• _Required action_
Set down the listing below verbatim, but only from its first line through the line containing "Killed dies are".

- Opening Delimiter -

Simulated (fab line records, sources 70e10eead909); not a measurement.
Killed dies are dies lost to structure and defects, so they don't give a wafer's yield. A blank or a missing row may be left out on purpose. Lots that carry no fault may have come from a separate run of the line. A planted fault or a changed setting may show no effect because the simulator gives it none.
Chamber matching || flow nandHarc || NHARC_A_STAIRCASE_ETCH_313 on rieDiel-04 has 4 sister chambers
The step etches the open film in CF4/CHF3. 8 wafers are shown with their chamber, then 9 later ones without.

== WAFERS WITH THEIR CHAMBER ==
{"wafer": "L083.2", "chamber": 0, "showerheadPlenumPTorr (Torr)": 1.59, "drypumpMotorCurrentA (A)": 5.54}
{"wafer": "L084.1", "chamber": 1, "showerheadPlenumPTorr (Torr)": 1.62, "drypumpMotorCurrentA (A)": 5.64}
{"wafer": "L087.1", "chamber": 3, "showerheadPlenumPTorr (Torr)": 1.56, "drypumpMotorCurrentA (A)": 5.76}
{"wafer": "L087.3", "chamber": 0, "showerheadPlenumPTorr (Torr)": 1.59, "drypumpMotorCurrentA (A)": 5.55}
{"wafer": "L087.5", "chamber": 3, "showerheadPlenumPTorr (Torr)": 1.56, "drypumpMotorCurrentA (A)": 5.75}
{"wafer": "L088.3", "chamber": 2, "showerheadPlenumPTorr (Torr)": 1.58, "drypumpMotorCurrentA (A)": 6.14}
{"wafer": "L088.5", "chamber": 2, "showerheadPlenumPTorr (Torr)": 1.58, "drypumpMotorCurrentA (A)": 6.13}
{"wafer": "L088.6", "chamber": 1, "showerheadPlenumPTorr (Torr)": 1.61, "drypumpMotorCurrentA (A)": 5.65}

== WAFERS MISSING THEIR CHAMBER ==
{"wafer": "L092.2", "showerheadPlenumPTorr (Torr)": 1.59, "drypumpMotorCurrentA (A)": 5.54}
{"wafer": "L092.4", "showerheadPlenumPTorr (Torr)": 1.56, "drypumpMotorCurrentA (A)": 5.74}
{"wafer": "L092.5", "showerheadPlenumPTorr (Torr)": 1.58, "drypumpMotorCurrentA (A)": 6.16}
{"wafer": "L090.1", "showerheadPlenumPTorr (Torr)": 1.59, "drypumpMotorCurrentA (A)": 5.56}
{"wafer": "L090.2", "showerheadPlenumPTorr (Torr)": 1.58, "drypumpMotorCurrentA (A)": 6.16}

- Closing Delimiter -

• _Written response_
Simulated (fab line records, sources 70e10eead909); not a measurement.
Killed dies are dies lost to structure and defects, so they don't give a wafer's yield. A blank or a missing row may be left out on purpose. Lots that carry no fault may have come from a separate run of the line. A planted fault or a changed setting may show no effect because the simulator gives it none.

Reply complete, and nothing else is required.